◇ ◇ ◇ ◇ ◇ ◇ ◇
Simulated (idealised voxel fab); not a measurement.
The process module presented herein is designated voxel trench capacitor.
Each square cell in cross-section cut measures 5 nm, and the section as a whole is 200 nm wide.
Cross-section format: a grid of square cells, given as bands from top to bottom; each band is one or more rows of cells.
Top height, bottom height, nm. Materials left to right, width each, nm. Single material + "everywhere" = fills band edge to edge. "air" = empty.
◇ ◇ ◇ ◇ ◇ ◇ ◇

Exercise:
Your reply must consist of the entire listing, repeated word for word.

Written reply:
Simulated (idealised voxel fab); not a measurement.
The process module presented herein is designated voxel trench capacitor.
Each square cell in cross-section cut measures 5 nm, and the section as a whole is 200 nm wide.
Cross-section format: a grid of square cells, given as bands from top to bottom; each band is one or more rows of cells.
Top height, bottom height, nm. Materials left to right, width each, nm. Single material + "everywhere" = fills band edge to edge. "air" = empty.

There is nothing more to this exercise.